→ **Assigned task**
Write the whole listing out again, word for word.

→ **Information provided**
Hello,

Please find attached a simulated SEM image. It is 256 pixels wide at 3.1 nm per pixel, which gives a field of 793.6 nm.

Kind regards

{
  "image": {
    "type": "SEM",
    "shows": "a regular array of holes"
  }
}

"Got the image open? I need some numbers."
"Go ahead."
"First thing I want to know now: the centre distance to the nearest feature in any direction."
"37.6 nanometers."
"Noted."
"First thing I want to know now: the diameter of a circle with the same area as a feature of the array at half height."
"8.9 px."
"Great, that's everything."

→ **Task response**
Hello,

Please find attached a simulated SEM image. It is 256 pixels wide at 3.1 nm per pixel, which gives a field of 793.6 nm.

Kind regards

{
  "image": {
    "type": "SEM",
    "shows": "a regular array of holes"
  }
}

"Got the image open? I need some numbers."
"Go ahead."
"First thing I want to know now: the centre distance to the nearest feature in any direction."
"37.6 nanometers."
"Noted."
"First thing I want to know now: the diameter of a circle with the same area as a feature of the array at half height."
"8.9 px."
"Great, that's everything."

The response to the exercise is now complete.